**BRIEF:**
Repeat only the lines running from the beginning of the material through the line that contains "Flow sky130, 594".

** Opening DATASET ENTRIES block **

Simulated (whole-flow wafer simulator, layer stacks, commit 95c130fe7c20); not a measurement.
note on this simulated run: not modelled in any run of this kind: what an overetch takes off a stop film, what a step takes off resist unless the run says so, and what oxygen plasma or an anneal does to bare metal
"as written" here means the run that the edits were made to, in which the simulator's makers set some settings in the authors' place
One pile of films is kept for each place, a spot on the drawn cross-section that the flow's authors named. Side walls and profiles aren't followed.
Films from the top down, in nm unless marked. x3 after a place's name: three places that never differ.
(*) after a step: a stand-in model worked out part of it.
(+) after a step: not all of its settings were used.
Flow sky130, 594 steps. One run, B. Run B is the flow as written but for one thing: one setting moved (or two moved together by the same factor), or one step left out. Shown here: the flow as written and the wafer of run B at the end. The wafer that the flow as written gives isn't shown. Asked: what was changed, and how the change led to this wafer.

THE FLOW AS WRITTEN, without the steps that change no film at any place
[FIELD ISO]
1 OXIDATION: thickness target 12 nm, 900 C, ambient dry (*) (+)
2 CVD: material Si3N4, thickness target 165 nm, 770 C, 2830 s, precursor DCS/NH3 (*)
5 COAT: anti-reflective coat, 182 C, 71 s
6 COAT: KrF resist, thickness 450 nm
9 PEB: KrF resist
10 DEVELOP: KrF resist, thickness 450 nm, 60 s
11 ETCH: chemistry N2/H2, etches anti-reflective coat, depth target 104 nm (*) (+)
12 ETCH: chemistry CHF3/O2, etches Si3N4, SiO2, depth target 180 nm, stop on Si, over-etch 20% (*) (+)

** Closing DATASET ENTRIES block **

**YOUR SOLUTION:**
Simulated (whole-flow wafer simulator, layer stacks, commit 95c130fe7c20); not a measurement.
note on this simulated run: not modelled in any run of this kind: what an overetch takes off a stop film, what a step takes off resist unless the run says so, and what oxygen plasma or an anneal does to bare metal
"as written" here means the run that the edits were made to, in which the simulator's makers set some settings in the authors' place
One pile of films is kept for each place, a spot on the drawn cross-section that the flow's authors named. Side walls and profiles aren't followed.
Films from the top down, in nm unless marked. x3 after a place's name: three places that never differ.
(*) after a step: a stand-in model worked out part of it.
(+) after a step: not all of its settings were used.
Flow sky130, 594 steps. One run, B. Run B is the flow as written but for one thing: one setting moved (or two moved together by the same factor), or one step left out. Shown here: the flow as written and the wafer of run B at the end. The wafer that the flow as written gives isn't shown. Asked: what was changed, and how the change led to this wafer.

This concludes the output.